### WORK ITEM:
Transcribe the lines from the start of the data below through the line with "note on this", word for word and nothing more.

### DATA EXTRACT:
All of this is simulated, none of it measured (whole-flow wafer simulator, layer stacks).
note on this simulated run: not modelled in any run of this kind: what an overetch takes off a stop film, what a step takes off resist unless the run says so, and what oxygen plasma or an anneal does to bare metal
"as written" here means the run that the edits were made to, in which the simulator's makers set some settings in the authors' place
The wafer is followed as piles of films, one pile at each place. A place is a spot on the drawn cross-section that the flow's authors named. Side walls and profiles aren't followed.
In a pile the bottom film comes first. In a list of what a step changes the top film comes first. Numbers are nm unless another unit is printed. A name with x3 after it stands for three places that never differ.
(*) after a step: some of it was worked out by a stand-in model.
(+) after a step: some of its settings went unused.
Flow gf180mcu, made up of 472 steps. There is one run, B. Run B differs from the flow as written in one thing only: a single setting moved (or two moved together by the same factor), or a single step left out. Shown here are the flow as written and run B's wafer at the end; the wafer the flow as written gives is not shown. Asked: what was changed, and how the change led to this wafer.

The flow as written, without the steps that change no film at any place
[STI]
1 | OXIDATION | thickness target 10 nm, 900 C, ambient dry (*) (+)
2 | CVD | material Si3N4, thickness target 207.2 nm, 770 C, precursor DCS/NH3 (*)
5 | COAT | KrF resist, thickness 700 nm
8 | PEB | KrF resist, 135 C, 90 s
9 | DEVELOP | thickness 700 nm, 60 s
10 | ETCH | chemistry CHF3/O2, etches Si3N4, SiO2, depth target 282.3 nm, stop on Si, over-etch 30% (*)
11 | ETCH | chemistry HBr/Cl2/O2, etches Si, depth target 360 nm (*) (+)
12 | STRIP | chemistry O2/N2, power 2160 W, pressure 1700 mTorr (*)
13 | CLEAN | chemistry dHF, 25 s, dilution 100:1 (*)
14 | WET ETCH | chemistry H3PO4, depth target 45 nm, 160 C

### EXERCISE RESPONSE:
All of this is simulated, none of it measured (whole-flow wafer simulator, layer stacks).
note on this simulated run: not modelled in any run of this kind: what an overetch takes off a stop film, what a step takes off resist unless the run says so, and what oxygen plasma or an anneal does to bare metal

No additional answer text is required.